§ Activity: Each line of the material beneath should be duplicated exactly.

★ ★ ★ ★

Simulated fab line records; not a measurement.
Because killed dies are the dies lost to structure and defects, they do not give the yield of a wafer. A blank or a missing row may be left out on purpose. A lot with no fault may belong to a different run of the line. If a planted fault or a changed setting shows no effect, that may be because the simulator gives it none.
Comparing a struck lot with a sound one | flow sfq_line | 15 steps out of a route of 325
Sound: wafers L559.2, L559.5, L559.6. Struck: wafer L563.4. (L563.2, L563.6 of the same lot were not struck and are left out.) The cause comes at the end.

★ ★ ★ ★

§ Your solution:
Simulated fab line records; not a measurement.
Because killed dies are the dies lost to structure and defects, they do not give the yield of a wafer. A blank or a missing row may be left out on purpose. A lot with no fault may belong to a different run of the line. If a planted fault or a changed setting shows no effect, that may be because the simulator gives it none.
Comparing a struck lot with a sound one | flow sfq_line | 15 steps out of a route of 325
Sound: wafers L559.2, L559.5, L559.6. Struck: wafer L563.4. (L563.2, L563.6 of the same lot were not struck and are left out.) The cause comes at the end.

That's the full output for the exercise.